=== Assigned task ===
Print the listing again exactly, leaving nothing out.

=== Extracted information ===
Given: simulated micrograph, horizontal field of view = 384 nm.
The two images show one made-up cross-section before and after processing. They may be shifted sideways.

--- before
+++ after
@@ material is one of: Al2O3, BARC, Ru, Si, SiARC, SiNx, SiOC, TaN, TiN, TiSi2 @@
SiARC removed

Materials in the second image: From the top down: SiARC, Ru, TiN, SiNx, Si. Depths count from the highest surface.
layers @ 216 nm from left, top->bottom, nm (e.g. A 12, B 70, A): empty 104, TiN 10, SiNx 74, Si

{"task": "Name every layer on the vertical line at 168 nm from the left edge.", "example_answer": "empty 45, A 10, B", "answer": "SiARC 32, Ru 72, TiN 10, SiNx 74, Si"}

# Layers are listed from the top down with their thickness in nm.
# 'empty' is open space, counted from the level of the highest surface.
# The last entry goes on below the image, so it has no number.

=== Exercise response ===
Given: simulated micrograph, horizontal field of view = 384 nm.
The two images show one made-up cross-section before and after processing. They may be shifted sideways.

--- before
+++ after
@@ material is one of: Al2O3, BARC, Ru, Si, SiARC, SiNx, SiOC, TaN, TiN, TiSi2 @@
SiARC removed

Materials in the second image: From the top down: SiARC, Ru, TiN, SiNx, Si. Depths count from the highest surface.
layers @ 216 nm from left, top->bottom, nm (e.g. A 12, B 70, A): empty 104, TiN 10, SiNx 74, Si

{"task": "Name every layer on the vertical line at 168 nm from the left edge.", "example_answer": "empty 45, A 10, B", "answer": "SiARC 32, Ru 72, TiN 10, SiNx 74, Si"}

# Layers are listed from the top down with their thickness in nm.
# 'empty' is open space, counted from the level of the highest surface.
# The last entry goes on below the image, so it has no number.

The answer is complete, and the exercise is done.